[Source material — start]
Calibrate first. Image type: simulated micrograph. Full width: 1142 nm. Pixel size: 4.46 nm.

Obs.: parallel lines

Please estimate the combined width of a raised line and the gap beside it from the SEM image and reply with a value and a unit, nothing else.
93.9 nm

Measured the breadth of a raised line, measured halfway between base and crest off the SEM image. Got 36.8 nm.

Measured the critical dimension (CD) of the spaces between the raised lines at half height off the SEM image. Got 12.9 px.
[Source material — finish]

Set the material down exactly as written, starting at its first line. The line containing "Measured the breadth" is the last one to include.

## Response area
Calibrate first. Image type: simulated micrograph. Full width: 1142 nm. Pixel size: 4.46 nm.

Obs.: parallel lines

Please estimate the combined width of a raised line and the gap beside it from the SEM image and reply with a value and a unit, nothing else.
93.9 nm

Measured the breadth of a raised line, measured halfway between base and crest off the SEM image. Got 36.8 nm.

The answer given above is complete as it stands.